:: REQUIREMENT ::
Transcribe only the lines between the first line of the records and the line containing "flow with a", inclusive, exactly as written.

:: RECORD SET ::
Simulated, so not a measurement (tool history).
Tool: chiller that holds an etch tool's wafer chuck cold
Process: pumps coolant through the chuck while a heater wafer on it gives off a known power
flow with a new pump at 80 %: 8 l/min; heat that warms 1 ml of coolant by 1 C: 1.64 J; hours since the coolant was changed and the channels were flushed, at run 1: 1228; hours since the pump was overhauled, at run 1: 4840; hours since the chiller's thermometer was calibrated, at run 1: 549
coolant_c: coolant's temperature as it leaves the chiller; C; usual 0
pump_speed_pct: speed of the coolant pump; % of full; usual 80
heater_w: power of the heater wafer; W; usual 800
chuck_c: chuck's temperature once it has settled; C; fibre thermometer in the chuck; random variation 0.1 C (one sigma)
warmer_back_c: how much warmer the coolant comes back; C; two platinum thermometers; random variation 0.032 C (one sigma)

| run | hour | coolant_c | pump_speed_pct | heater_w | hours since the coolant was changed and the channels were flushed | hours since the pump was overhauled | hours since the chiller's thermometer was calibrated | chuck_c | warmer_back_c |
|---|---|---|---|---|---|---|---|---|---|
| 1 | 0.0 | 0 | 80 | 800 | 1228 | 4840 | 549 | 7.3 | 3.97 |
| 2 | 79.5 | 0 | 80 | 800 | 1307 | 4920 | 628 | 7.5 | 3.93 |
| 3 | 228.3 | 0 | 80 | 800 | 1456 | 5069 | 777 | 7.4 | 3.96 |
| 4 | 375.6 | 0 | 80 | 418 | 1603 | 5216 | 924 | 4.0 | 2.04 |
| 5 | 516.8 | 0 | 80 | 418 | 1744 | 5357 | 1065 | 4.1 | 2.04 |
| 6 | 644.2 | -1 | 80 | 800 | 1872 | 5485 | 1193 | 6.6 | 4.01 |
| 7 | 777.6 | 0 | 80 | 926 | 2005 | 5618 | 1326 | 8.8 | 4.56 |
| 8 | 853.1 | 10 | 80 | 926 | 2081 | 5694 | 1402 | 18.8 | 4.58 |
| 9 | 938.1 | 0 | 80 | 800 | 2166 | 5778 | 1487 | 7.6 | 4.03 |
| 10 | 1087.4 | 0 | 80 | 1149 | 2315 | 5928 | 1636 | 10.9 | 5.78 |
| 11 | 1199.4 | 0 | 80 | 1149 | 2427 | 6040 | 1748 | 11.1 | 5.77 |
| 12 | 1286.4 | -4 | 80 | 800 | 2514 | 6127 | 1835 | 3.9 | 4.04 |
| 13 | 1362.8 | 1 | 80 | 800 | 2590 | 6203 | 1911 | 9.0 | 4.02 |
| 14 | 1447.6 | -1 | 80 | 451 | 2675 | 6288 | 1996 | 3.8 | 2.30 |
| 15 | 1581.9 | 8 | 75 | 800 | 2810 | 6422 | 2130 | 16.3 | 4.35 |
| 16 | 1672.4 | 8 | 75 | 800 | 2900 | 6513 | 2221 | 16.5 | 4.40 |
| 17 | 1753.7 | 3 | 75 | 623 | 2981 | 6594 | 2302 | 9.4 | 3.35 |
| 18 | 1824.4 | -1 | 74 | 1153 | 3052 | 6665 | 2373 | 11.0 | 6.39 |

:: WRITTEN REPLY ::
Simulated, so not a measurement (tool history).
Tool: chiller that holds an etch tool's wafer chuck cold
Process: pumps coolant through the chuck while a heater wafer on it gives off a known power
flow with a new pump at 80 %: 8 l/min; heat that warms 1 ml of coolant by 1 C: 1.64 J; hours since the coolant was changed and the channels were flushed, at run 1: 1228; hours since the pump was overhauled, at run 1: 4840; hours since the chiller's thermometer was calibrated, at run 1: 549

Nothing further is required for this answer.